Give back exactly the lines of the entries below from the line with "cross-section cut | 290 nm wide | cells 5 nm" to the line with "A cross-section is", inclusive, and only those.

>>

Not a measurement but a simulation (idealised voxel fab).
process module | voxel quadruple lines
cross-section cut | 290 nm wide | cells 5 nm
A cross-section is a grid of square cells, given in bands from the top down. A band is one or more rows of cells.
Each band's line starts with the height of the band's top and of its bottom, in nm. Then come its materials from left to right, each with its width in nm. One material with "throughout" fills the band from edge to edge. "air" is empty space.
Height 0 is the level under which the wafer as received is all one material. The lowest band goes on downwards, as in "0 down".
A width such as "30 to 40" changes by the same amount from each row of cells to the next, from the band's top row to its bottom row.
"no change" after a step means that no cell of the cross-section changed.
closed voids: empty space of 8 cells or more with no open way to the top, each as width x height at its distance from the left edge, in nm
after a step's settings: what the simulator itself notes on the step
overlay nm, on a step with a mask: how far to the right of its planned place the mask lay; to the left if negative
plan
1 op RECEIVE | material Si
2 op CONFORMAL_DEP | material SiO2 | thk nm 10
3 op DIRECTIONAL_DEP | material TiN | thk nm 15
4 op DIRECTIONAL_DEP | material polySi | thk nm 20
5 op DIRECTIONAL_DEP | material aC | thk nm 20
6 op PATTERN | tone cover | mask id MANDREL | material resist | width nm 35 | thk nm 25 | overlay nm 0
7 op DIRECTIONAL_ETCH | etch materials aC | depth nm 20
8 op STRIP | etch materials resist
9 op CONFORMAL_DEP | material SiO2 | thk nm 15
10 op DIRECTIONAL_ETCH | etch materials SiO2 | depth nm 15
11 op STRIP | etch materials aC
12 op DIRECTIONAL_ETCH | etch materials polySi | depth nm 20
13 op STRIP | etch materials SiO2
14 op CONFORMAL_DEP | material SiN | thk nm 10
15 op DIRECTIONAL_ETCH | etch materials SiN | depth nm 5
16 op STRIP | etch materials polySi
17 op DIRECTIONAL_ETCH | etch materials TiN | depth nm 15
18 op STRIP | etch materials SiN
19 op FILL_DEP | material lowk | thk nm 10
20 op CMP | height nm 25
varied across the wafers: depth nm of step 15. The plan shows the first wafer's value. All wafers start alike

<<

* [Task response]
cross-section cut | 290 nm wide | cells 5 nm
A cross-section is a grid of square cells, given in bands from the top down. A band is one or more rows of cells.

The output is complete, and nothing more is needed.